| Excerpted data |
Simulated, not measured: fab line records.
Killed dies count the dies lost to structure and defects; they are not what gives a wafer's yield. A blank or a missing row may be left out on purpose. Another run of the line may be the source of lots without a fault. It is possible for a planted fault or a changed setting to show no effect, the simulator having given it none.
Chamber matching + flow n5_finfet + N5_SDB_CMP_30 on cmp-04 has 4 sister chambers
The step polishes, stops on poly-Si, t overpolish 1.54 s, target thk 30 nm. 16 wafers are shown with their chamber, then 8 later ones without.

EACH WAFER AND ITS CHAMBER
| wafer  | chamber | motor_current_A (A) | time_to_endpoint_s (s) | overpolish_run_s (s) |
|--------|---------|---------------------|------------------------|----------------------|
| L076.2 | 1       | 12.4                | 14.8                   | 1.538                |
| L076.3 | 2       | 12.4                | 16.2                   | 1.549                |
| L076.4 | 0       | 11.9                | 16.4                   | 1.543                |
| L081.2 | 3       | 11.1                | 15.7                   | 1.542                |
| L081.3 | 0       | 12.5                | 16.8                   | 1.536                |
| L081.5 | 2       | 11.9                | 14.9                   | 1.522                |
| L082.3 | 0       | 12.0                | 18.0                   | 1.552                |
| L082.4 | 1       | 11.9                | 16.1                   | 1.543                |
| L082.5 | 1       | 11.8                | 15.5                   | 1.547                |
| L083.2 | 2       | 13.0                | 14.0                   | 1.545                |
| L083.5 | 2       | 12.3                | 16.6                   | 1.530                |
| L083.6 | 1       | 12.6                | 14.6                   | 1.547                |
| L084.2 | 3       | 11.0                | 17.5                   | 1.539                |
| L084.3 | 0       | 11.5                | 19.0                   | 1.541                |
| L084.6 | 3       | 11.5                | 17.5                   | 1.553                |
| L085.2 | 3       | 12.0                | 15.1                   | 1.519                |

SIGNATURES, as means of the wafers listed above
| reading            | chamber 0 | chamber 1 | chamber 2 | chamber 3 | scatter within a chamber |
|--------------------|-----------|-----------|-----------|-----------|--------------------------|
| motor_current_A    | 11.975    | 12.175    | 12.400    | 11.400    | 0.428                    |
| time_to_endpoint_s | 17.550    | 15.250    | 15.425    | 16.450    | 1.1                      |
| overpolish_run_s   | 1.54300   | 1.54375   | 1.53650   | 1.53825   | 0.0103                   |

| Required action |
Quote exactly the stretch of lines above that starts at the first one and ends at the line with "Chamber matching +", and nothing beyond it.

| Your solution |
Simulated, not measured: fab line records.
Killed dies count the dies lost to structure and defects; they are not what gives a wafer's yield. A blank or a missing row may be left out on purpose. Another run of the line may be the source of lots without a fault. It is possible for a planted fault or a changed setting to show no effect, the simulator having given it none.
Chamber matching + flow n5_finfet + N5_SDB_CMP_30 on cmp-04 has 4 sister chambers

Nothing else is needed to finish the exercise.